▶ [WORK REQUEST]
Retype, without any change, the first line of the records and every line after it through the one containing "start_h: hours from".

▬▬▬

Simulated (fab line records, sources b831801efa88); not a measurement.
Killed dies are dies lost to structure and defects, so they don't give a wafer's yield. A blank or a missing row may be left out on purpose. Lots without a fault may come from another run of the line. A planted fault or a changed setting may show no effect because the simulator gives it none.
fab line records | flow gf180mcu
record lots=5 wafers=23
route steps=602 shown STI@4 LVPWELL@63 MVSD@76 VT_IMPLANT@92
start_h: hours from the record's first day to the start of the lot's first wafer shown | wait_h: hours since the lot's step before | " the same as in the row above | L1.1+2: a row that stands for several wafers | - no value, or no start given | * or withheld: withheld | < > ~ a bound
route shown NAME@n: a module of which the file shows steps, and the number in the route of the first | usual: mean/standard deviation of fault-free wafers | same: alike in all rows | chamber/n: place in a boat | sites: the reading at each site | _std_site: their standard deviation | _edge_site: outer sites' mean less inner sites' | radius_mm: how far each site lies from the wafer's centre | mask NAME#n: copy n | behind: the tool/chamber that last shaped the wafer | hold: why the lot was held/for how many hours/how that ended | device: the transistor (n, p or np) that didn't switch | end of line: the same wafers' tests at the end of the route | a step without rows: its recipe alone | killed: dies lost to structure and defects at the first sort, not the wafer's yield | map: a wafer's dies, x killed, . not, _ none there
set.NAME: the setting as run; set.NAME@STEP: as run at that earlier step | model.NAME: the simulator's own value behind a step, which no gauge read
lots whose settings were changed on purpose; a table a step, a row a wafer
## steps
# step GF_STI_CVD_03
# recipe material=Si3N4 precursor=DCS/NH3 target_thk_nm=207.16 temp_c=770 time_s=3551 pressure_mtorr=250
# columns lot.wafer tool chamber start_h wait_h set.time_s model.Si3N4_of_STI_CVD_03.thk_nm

▬▬▬

▶ [TASK OUTPUT]
Simulated (fab line records, sources b831801efa88); not a measurement.
Killed dies are dies lost to structure and defects, so they don't give a wafer's yield. A blank or a missing row may be left out on purpose. Lots without a fault may come from another run of the line. A planted fault or a changed setting may show no effect because the simulator gives it none.
fab line records | flow gf180mcu
record lots=5 wafers=23
route steps=602 shown STI@4 LVPWELL@63 MVSD@76 VT_IMPLANT@92
start_h: hours from the record's first day to the start of the lot's first wafer shown | wait_h: hours since the lot's step before | " the same as in the row above | L1.1+2: a row that stands for several wafers | - no value, or no start given | * or withheld: withheld | < > ~ a bound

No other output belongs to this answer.